[REQUIREMENT]
Return exactly and only these lines: the first of the listing through the one containing "Run 4, hour".

[GIVEN INFORMATION]
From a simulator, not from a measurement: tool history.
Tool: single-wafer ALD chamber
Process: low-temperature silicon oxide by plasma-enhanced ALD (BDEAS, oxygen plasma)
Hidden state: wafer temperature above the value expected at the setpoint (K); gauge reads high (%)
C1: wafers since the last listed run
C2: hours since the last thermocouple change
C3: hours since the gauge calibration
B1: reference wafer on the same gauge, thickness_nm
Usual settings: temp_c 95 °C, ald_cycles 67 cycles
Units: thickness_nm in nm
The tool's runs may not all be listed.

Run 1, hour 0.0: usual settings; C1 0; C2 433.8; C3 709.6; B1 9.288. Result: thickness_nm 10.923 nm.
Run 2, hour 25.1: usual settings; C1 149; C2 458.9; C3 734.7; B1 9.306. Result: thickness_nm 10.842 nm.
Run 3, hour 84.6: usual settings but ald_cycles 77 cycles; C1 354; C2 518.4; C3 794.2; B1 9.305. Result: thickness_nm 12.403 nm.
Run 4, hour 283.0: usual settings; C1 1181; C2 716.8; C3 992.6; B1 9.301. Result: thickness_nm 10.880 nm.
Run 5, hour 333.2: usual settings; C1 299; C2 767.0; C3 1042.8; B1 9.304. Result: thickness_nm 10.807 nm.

[YOUR RESPONSE]
From a simulator, not from a measurement: tool history.
Tool: single-wafer ALD chamber
Process: low-temperature silicon oxide by plasma-enhanced ALD (BDEAS, oxygen plasma)
Hidden state: wafer temperature above the value expected at the setpoint (K); gauge reads high (%)
C1: wafers since the last listed run
C2: hours since the last thermocouple change
C3: hours since the gauge calibration
B1: reference wafer on the same gauge, thickness_nm
Usual settings: temp_c 95 °C, ald_cycles 67 cycles
Units: thickness_nm in nm
The tool's runs may not all be listed.

Run 1, hour 0.0: usual settings; C1 0; C2 433.8; C3 709.6; B1 9.288. Result: thickness_nm 10.923 nm.
Run 2, hour 25.1: usual settings; C1 149; C2 458.9; C3 734.7; B1 9.306. Result: thickness_nm 10.842 nm.
Run 3, hour 84.6: usual settings but ald_cycles 77 cycles; C1 354; C2 518.4; C3 794.2; B1 9.305. Result: thickness_nm 12.403 nm.
Run 4, hour 283.0: usual settings; C1 1181; C2 716.8; C3 992.6; B1 9.301. Result: thickness_nm 10.880 nm.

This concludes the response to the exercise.